:: Excerpted data ::
§

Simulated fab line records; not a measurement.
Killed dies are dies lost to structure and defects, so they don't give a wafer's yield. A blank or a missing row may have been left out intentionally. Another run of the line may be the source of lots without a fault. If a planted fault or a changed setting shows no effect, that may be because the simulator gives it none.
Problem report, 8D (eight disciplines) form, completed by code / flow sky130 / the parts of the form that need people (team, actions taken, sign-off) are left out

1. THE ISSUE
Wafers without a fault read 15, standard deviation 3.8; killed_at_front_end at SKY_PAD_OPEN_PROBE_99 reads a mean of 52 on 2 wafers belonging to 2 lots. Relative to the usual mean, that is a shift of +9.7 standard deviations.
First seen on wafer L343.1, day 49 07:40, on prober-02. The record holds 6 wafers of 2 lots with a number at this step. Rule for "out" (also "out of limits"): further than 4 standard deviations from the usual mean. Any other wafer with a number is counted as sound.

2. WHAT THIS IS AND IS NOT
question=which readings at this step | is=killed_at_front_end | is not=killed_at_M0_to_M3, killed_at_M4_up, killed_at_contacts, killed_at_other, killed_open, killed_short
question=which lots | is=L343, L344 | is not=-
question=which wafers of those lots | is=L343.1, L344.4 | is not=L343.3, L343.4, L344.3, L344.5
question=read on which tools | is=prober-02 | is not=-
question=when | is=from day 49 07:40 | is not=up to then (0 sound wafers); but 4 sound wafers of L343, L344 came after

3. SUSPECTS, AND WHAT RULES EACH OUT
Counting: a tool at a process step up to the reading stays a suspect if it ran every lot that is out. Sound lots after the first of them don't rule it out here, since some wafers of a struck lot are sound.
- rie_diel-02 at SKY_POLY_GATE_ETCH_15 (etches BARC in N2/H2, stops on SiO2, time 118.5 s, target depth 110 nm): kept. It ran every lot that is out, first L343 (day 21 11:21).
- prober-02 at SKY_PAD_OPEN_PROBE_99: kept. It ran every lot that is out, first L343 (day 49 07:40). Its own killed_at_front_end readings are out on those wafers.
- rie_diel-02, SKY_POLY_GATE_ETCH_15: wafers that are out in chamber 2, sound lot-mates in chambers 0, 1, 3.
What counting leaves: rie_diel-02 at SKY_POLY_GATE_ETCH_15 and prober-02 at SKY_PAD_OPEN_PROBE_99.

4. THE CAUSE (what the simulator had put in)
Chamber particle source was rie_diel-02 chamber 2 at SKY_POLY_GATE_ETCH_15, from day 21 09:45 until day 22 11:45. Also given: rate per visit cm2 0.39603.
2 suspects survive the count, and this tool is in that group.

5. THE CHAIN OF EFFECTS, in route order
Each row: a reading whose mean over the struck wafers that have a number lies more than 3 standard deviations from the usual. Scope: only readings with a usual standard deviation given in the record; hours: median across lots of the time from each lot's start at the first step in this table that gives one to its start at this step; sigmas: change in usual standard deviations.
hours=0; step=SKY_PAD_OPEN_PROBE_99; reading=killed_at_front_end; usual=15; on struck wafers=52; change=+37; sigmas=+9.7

§

:: Assignment ::
Please print the material above exactly as it appears, from its first line through the line containing "Killed dies are", inclusive, and stop there.

:: Exercise response ::
Simulated fab line records; not a measurement.
Killed dies are dies lost to structure and defects, so they don't give a wafer's yield. A blank or a missing row may have been left out intentionally. Another run of the line may be the source of lots without a fault. If a planted fault or a changed setting shows no effect, that may be because the simulator gives it none.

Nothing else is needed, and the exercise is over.